Requirement: Reproduce the records below exactly, but only between the lines holding "A width such" and "3 op DIRECTIONAL_DEP", inclusive.

Supplied information:
════

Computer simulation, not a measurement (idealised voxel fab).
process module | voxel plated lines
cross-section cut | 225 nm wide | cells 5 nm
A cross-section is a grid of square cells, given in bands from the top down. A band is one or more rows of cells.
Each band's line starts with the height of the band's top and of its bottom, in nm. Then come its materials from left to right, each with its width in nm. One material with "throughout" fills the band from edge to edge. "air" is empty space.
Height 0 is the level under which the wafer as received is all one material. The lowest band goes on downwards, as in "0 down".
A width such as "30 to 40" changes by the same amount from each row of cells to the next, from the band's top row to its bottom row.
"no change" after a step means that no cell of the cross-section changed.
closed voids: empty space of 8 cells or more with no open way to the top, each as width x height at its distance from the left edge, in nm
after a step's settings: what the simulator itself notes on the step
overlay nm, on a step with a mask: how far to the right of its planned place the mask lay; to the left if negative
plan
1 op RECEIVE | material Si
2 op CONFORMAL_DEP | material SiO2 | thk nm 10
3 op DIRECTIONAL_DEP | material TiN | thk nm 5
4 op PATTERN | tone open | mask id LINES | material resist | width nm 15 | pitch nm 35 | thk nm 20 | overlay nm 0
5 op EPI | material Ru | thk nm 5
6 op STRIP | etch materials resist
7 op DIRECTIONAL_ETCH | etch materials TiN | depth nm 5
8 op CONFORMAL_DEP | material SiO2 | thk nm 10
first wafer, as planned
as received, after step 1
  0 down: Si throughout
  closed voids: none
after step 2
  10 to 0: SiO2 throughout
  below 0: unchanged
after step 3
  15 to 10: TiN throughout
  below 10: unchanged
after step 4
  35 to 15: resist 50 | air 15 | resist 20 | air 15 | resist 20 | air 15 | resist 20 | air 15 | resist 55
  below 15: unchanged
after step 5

════

Exercise result:
A width such as "30 to 40" changes by the same amount from each row of cells to the next, from the band's top row to its bottom row.
"no change" after a step means that no cell of the cross-section changed.
closed voids: empty space of 8 cells or more with no open way to the top, each as width x height at its distance from the left edge, in nm
after a step's settings: what the simulator itself notes on the step
overlay nm, on a step with a mask: how far to the right of its planned place the mask lay; to the left if negative
plan
1 op RECEIVE | material Si
2 op CONFORMAL_DEP | material SiO2 | thk nm 10
3 op DIRECTIONAL_DEP | material TiN | thk nm 5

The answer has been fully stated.